Each record should appear again in the response exactly as it does in the original.

╔══
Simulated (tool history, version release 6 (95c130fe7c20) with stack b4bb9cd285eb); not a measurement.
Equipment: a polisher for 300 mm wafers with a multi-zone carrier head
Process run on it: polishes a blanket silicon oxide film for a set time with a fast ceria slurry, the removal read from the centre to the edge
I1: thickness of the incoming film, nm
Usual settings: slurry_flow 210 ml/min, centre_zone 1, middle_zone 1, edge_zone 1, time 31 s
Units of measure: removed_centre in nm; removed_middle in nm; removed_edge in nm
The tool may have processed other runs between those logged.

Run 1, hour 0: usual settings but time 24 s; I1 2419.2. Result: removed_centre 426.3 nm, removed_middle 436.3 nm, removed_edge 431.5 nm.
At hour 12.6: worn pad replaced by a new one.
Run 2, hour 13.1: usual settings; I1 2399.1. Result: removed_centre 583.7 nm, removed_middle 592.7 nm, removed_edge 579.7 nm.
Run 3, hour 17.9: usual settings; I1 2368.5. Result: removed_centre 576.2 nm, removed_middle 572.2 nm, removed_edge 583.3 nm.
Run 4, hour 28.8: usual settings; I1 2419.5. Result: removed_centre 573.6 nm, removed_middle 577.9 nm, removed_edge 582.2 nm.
╚══

* [Response]
Simulated (tool history, version release 6 (95c130fe7c20) with stack b4bb9cd285eb); not a measurement.
Equipment: a polisher for 300 mm wafers with a multi-zone carrier head
Process run on it: polishes a blanket silicon oxide film for a set time with a fast ceria slurry, the removal read from the centre to the edge
I1: thickness of the incoming film, nm
Usual settings: slurry_flow 210 ml/min, centre_zone 1, middle_zone 1, edge_zone 1, time 31 s
Units of measure: removed_centre in nm; removed_middle in nm; removed_edge in nm
The tool may have processed other runs between those logged.

Run 1, hour 0: usual settings but time 24 s; I1 2419.2. Result: removed_centre 426.3 nm, removed_middle 436.3 nm, removed_edge 431.5 nm.
At hour 12.6: worn pad replaced by a new one.
Run 2, hour 13.1: usual settings; I1 2399.1. Result: removed_centre 583.7 nm, removed_middle 592.7 nm, removed_edge 579.7 nm.
Run 3, hour 17.9: usual settings; I1 2368.5. Result: removed_centre 576.2 nm, removed_middle 572.2 nm, removed_edge 583.3 nm.
Run 4, hour 28.8: usual settings; I1 2419.5. Result: removed_centre 573.6 nm, removed_middle 577.9 nm, removed_edge 582.2 nm.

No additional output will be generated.